● ● ● ●
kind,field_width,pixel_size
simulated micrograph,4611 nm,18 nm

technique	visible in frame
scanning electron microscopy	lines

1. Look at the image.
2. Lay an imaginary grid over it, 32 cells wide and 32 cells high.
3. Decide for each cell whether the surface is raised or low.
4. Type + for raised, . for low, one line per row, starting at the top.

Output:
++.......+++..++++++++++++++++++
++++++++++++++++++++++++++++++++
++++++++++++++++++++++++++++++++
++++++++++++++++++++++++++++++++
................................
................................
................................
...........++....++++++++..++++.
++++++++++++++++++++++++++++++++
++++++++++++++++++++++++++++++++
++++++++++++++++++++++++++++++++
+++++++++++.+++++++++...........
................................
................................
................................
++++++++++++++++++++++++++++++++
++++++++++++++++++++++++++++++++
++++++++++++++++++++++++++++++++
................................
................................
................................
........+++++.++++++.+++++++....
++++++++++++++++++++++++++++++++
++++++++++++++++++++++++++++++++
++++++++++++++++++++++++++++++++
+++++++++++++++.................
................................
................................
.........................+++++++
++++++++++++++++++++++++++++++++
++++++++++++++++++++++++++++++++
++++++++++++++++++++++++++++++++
● ● ● ●

ACTIVITY » Please give back only the lines between the first line of the entries and the line with "3. Decide for", both ends included, word for word.

ANSWER AREA »
kind,field_width,pixel_size
simulated micrograph,4611 nm,18 nm

technique	visible in frame
scanning electron microscopy	lines

1. Look at the image.
2. Lay an imaginary grid over it, 32 cells wide and 32 cells high.
3. Decide for each cell whether the surface is raised or low.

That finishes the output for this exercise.